**Work request**.
Give back exactly the lines from the start of the listing to the line containing "result = holes", inclusive, and nothing beyond them.

**Record excerpts**.
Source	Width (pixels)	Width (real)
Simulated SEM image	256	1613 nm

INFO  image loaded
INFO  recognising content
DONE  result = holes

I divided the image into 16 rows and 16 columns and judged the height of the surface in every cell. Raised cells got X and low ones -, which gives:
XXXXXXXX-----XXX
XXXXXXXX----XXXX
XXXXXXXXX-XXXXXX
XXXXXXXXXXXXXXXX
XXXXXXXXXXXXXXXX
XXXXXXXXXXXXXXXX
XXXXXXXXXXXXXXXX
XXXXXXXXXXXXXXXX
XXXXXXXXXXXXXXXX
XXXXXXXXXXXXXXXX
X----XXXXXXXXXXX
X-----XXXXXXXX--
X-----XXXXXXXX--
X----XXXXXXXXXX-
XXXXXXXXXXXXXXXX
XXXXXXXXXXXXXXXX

**Response box**.
Source	Width (pixels)	Width (real)
Simulated SEM image	256	1613 nm

INFO  image loaded
INFO  recognising content
DONE  result = holes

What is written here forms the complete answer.